# Given records
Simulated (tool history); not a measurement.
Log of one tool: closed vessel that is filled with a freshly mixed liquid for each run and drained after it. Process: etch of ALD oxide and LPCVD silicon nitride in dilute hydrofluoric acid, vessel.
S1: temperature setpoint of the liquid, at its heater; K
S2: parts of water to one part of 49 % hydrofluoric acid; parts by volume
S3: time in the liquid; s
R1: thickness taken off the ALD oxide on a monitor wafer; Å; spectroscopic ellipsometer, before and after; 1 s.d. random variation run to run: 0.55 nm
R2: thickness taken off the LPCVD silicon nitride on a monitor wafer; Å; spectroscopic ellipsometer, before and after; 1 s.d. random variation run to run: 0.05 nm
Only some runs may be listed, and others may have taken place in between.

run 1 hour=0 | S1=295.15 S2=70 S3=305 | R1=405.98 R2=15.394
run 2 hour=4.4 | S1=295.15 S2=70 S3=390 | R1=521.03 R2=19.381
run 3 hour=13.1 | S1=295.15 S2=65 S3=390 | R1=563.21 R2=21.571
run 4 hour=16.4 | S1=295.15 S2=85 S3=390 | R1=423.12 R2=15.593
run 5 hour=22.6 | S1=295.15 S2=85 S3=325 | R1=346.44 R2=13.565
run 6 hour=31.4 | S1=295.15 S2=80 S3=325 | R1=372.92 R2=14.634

# Assigned task
Repeat the records above exactly, leaving none out.

# Written reply
Simulated (tool history); not a measurement.
Log of one tool: closed vessel that is filled with a freshly mixed liquid for each run and drained after it. Process: etch of ALD oxide and LPCVD silicon nitride in dilute hydrofluoric acid, vessel.
S1: temperature setpoint of the liquid, at its heater; K
S2: parts of water to one part of 49 % hydrofluoric acid; parts by volume
S3: time in the liquid; s
R1: thickness taken off the ALD oxide on a monitor wafer; Å; spectroscopic ellipsometer, before and after; 1 s.d. random variation run to run: 0.55 nm
R2: thickness taken off the LPCVD silicon nitride on a monitor wafer; Å; spectroscopic ellipsometer, before and after; 1 s.d. random variation run to run: 0.05 nm
Only some runs may be listed, and others may have taken place in between.

run 1 hour=0 | S1=295.15 S2=70 S3=305 | R1=405.98 R2=15.394
run 2 hour=4.4 | S1=295.15 S2=70 S3=390 | R1=521.03 R2=19.381
run 3 hour=13.1 | S1=295.15 S2=65 S3=390 | R1=563.21 R2=21.571
run 4 hour=16.4 | S1=295.15 S2=85 S3=390 | R1=423.12 R2=15.593
run 5 hour=22.6 | S1=295.15 S2=85 S3=325 | R1=346.44 R2=13.565
run 6 hour=31.4 | S1=295.15 S2=80 S3=325 | R1=372.92 R2=14.634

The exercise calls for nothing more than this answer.